▶ [ASSIGNMENT] Every record should be written out again in full, with no character altered.

•••••

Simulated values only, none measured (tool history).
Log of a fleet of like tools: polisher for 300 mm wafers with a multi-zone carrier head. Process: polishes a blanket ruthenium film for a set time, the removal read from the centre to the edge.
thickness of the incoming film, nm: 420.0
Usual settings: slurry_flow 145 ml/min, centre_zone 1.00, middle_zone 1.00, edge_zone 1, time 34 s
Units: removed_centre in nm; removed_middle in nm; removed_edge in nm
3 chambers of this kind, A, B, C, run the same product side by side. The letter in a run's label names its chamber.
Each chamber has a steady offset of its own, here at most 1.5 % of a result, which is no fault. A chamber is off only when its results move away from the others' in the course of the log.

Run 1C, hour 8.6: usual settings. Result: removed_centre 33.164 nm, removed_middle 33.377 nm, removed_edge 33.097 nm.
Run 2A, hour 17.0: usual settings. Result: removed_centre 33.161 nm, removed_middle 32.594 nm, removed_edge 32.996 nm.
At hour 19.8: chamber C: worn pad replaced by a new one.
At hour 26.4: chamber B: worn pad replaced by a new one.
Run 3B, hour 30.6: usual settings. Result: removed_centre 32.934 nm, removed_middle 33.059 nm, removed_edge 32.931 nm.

•••••

▶ [REPLY]
Simulated values only, none measured (tool history).
Log of a fleet of like tools: polisher for 300 mm wafers with a multi-zone carrier head. Process: polishes a blanket ruthenium film for a set time, the removal read from the centre to the edge.
thickness of the incoming film, nm: 420.0
Usual settings: slurry_flow 145 ml/min, centre_zone 1.00, middle_zone 1.00, edge_zone 1, time 34 s
Units: removed_centre in nm; removed_middle in nm; removed_edge in nm
3 chambers of this kind, A, B, C, run the same product side by side. The letter in a run's label names its chamber.
Each chamber has a steady offset of its own, here at most 1.5 % of a result, which is no fault. A chamber is off only when its results move away from the others' in the course of the log.

Run 1C, hour 8.6: usual settings. Result: removed_centre 33.164 nm, removed_middle 33.377 nm, removed_edge 33.097 nm.
Run 2A, hour 17.0: usual settings. Result: removed_centre 33.161 nm, removed_middle 32.594 nm, removed_edge 32.996 nm.
At hour 19.8: chamber C: worn pad replaced by a new one.
At hour 26.4: chamber B: worn pad replaced by a new one.
Run 3B, hour 30.6: usual settings. Result: removed_centre 32.934 nm, removed_middle 33.059 nm, removed_edge 32.931 nm.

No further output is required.